**Exercise**
Your task is to repeat exactly the lines below between the line holding "Each square cell" and the line holding "row-to-row change constant.", inclusive, and only those.

▬▬▬

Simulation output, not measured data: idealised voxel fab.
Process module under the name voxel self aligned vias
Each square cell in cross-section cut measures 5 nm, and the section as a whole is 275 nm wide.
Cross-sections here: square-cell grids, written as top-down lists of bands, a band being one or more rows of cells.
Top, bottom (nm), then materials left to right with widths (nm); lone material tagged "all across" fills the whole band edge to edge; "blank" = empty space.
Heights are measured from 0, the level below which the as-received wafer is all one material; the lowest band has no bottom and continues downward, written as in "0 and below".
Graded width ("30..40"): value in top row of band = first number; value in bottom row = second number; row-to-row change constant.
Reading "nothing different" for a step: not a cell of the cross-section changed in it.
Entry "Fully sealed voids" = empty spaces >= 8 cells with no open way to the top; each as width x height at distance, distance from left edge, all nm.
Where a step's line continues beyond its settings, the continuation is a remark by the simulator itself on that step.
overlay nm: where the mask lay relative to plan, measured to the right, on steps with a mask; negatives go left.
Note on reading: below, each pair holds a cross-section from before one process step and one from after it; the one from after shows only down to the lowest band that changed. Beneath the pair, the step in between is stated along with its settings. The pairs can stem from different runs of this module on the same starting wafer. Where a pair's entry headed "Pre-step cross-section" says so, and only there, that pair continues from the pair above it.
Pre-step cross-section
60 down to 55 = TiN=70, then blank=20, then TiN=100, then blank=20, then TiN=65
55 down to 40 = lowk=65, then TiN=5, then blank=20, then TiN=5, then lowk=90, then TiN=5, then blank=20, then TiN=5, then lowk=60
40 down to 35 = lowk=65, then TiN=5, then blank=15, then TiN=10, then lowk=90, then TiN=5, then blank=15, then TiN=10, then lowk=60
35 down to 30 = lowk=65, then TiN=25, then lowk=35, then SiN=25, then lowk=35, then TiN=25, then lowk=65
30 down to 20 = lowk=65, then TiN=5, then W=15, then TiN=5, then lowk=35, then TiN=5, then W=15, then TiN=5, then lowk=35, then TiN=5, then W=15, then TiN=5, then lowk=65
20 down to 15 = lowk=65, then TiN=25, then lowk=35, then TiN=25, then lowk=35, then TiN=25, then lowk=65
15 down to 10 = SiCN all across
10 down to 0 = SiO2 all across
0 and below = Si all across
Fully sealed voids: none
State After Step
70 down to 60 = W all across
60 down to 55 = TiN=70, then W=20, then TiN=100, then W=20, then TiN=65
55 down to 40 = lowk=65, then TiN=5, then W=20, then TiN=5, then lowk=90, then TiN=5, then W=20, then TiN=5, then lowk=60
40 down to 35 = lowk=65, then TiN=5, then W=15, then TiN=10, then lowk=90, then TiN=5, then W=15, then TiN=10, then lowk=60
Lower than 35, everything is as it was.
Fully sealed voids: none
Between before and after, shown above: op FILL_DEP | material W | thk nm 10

▬▬▬

**Exercise response**
Each square cell in cross-section cut measures 5 nm, and the section as a whole is 275 nm wide.
Cross-sections here: square-cell grids, written as top-down lists of bands, a band being one or more rows of cells.
Top, bottom (nm), then materials left to right with widths (nm); lone material tagged "all across" fills the whole band edge to edge; "blank" = empty space.
Heights are measured from 0, the level below which the as-received wafer is all one material; the lowest band has no bottom and continues downward, written as in "0 and below".
Graded width ("30..40"): value in top row of band = first number; value in bottom row = second number; row-to-row change constant.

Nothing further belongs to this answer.